START Supplied records

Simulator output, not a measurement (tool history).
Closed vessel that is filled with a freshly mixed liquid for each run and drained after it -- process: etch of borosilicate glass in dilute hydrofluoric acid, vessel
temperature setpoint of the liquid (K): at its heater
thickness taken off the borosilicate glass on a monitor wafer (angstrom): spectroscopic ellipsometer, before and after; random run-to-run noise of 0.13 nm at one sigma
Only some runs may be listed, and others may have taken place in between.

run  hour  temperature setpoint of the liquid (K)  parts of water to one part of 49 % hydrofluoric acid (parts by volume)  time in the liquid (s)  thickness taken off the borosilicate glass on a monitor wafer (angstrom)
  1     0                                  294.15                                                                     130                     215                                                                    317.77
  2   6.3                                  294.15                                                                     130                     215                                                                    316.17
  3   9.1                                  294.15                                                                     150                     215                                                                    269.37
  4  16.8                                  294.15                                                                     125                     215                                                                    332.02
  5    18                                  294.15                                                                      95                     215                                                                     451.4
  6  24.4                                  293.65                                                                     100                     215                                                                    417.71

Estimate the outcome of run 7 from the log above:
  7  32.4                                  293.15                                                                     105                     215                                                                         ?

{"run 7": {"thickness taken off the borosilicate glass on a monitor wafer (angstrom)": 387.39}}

END Supplied records

## Work order
An exact copy of every entry is the expected result.

## Exercise answer
Simulator output, not a measurement (tool history).
Closed vessel that is filled with a freshly mixed liquid for each run and drained after it -- process: etch of borosilicate glass in dilute hydrofluoric acid, vessel
temperature setpoint of the liquid (K): at its heater
thickness taken off the borosilicate glass on a monitor wafer (angstrom): spectroscopic ellipsometer, before and after; random run-to-run noise of 0.13 nm at one sigma
Only some runs may be listed, and others may have taken place in between.

run  hour  temperature setpoint of the liquid (K)  parts of water to one part of 49 % hydrofluoric acid (parts by volume)  time in the liquid (s)  thickness taken off the borosilicate glass on a monitor wafer (angstrom)
  1     0                                  294.15                                                                     130                     215                                                                    317.77
  2   6.3                                  294.15                                                                     130                     215                                                                    316.17
  3   9.1                                  294.15                                                                     150                     215                                                                    269.37
  4  16.8                                  294.15                                                                     125                     215                                                                    332.02
  5    18                                  294.15                                                                      95                     215                                                                     451.4
  6  24.4                                  293.65                                                                     100                     215                                                                    417.71

Estimate the outcome of run 7 from the log above:
  7  32.4                                  293.15                                                                     105                     215                                                                         ?

{"run 7": {"thickness taken off the borosilicate glass on a monitor wafer (angstrom)": 387.39}}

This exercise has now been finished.